* Supplied material:
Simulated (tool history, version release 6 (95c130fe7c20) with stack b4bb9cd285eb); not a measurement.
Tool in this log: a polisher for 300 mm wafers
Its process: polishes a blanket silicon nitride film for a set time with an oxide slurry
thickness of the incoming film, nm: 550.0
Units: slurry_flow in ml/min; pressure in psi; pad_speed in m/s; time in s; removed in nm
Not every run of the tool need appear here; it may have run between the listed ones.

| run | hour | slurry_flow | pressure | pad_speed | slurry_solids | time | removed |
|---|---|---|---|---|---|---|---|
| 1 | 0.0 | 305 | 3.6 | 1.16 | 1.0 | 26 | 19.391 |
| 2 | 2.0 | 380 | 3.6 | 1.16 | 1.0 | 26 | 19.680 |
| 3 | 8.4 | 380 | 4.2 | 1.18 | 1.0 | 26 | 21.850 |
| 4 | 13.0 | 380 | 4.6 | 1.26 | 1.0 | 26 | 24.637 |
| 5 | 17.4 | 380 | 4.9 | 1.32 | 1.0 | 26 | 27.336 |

* Exercise: Return the records above in their entirety, exactly as they appear.

* Exercise solution:
Simulated (tool history, version release 6 (95c130fe7c20) with stack b4bb9cd285eb); not a measurement.
Tool in this log: a polisher for 300 mm wafers
Its process: polishes a blanket silicon nitride film for a set time with an oxide slurry
thickness of the incoming film, nm: 550.0
Units: slurry_flow in ml/min; pressure in psi; pad_speed in m/s; time in s; removed in nm
Not every run of the tool need appear here; it may have run between the listed ones.

| run | hour | slurry_flow | pressure | pad_speed | slurry_solids | time | removed |
|---|---|---|---|---|---|---|---|
| 1 | 0.0 | 305 | 3.6 | 1.16 | 1.0 | 26 | 19.391 |
| 2 | 2.0 | 380 | 3.6 | 1.16 | 1.0 | 26 | 19.680 |
| 3 | 8.4 | 380 | 4.2 | 1.18 | 1.0 | 26 | 21.850 |
| 4 | 13.0 | 380 | 4.6 | 1.26 | 1.0 | 26 | 24.637 |
| 5 | 17.4 | 380 | 4.9 | 1.32 | 1.0 | 26 | 27.336 |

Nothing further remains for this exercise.